Assigned task
Return the records that follow, unchanged and complete.

(Provided information Opens)

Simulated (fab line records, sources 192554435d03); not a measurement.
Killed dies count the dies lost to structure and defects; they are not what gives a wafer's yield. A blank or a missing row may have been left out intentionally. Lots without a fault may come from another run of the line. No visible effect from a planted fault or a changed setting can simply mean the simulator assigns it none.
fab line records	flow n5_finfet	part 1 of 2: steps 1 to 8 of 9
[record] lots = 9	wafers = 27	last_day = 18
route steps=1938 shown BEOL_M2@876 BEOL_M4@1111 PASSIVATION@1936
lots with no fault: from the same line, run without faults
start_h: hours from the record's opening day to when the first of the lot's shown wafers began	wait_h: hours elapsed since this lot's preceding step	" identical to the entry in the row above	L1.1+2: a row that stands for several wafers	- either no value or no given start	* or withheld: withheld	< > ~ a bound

(Provided information Closes)

Exercise result
Simulated (fab line records, sources 192554435d03); not a measurement.
Killed dies count the dies lost to structure and defects; they are not what gives a wafer's yield. A blank or a missing row may have been left out intentionally. Lots without a fault may come from another run of the line. No visible effect from a planted fault or a changed setting can simply mean the simulator assigns it none.
fab line records	flow n5_finfet	part 1 of 2: steps 1 to 8 of 9
[record] lots = 9	wafers = 27	last_day = 18
route steps=1938 shown BEOL_M2@876 BEOL_M4@1111 PASSIVATION@1936
lots with no fault: from the same line, run without faults
start_h: hours from the record's opening day to when the first of the lot's shown wafers began	wait_h: hours elapsed since this lot's preceding step	" identical to the entry in the row above	L1.1+2: a row that stands for several wafers	- either no value or no given start	* or withheld: withheld	< > ~ a bound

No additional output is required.